- _Dataset content_
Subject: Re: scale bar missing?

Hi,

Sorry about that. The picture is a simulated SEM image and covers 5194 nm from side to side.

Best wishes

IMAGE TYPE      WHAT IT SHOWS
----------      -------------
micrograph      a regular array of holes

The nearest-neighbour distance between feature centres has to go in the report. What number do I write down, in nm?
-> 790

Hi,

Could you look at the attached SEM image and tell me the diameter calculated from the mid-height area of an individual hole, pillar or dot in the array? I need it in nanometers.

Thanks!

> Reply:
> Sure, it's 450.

- _Work item_
When you reply, retype each line exactly as it appears above.

- _Written response_
Subject: Re: scale bar missing?

Hi,

Sorry about that. The picture is a simulated SEM image and covers 5194 nm from side to side.

Best wishes

IMAGE TYPE      WHAT IT SHOWS
----------      -------------
micrograph      a regular array of holes

The nearest-neighbour distance between feature centres has to go in the report. What number do I write down, in nm?
-> 790

Hi,

Could you look at the attached SEM image and tell me the diameter calculated from the mid-height area of an individual hole, pillar or dot in the array? I need it in nanometers.

Thanks!

> Reply:
> Sure, it's 450.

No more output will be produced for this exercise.